# # # # # # #

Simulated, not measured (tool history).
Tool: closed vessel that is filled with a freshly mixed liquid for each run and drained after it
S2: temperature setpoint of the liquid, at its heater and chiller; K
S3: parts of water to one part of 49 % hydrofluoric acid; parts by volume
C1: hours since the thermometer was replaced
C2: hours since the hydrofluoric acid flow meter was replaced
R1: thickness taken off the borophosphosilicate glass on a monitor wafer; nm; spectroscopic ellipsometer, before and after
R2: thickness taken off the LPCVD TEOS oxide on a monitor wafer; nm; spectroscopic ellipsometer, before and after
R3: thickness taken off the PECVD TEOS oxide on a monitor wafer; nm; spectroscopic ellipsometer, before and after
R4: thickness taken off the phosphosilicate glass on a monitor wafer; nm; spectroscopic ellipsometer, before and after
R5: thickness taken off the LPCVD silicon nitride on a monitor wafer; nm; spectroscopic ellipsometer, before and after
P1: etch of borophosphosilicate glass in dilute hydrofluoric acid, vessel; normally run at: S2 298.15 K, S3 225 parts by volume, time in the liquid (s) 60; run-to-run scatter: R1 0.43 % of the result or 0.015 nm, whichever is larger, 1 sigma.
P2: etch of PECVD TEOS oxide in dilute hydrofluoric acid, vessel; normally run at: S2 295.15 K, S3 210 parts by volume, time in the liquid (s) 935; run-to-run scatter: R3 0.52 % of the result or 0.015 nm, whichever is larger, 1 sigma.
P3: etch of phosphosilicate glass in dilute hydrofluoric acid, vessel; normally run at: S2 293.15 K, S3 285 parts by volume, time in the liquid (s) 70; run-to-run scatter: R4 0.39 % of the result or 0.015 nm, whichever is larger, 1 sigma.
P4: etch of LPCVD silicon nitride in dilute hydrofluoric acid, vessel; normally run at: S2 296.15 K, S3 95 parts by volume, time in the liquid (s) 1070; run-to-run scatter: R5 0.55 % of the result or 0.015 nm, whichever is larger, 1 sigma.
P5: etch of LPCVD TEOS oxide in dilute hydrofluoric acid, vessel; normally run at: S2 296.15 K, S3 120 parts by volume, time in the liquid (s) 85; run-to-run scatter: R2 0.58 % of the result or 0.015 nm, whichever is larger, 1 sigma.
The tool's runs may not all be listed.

# # # # # # #

Assignment ▸
Please give back exactly the lines of this listing beginning at the line with "S2: temperature setpoint" and ending with the line with "P4: etch of", both included, and nothing else.

Solution ▸
S2: temperature setpoint of the liquid, at its heater and chiller; K
S3: parts of water to one part of 49 % hydrofluoric acid; parts by volume
C1: hours since the thermometer was replaced
C2: hours since the hydrofluoric acid flow meter was replaced
R1: thickness taken off the borophosphosilicate glass on a monitor wafer; nm; spectroscopic ellipsometer, before and after
R2: thickness taken off the LPCVD TEOS oxide on a monitor wafer; nm; spectroscopic ellipsometer, before and after
R3: thickness taken off the PECVD TEOS oxide on a monitor wafer; nm; spectroscopic ellipsometer, before and after
R4: thickness taken off the phosphosilicate glass on a monitor wafer; nm; spectroscopic ellipsometer, before and after
R5: thickness taken off the LPCVD silicon nitride on a monitor wafer; nm; spectroscopic ellipsometer, before and after
P1: etch of borophosphosilicate glass in dilute hydrofluoric acid, vessel; normally run at: S2 298.15 K, S3 225 parts by volume, time in the liquid (s) 60; run-to-run scatter: R1 0.43 % of the result or 0.015 nm, whichever is larger, 1 sigma.
P2: etch of PECVD TEOS oxide in dilute hydrofluoric acid, vessel; normally run at: S2 295.15 K, S3 210 parts by volume, time in the liquid (s) 935; run-to-run scatter: R3 0.52 % of the result or 0.015 nm, whichever is larger, 1 sigma.
P3: etch of phosphosilicate glass in dilute hydrofluoric acid, vessel; normally run at: S2 293.15 K, S3 285 parts by volume, time in the liquid (s) 70; run-to-run scatter: R4 0.39 % of the result or 0.015 nm, whichever is larger, 1 sigma.
P4: etch of LPCVD silicon nitride in dilute hydrofluoric acid, vessel; normally run at: S2 296.15 K, S3 95 parts by volume, time in the liquid (s) 1070; run-to-run scatter: R5 0.55 % of the result or 0.015 nm, whichever is larger, 1 sigma.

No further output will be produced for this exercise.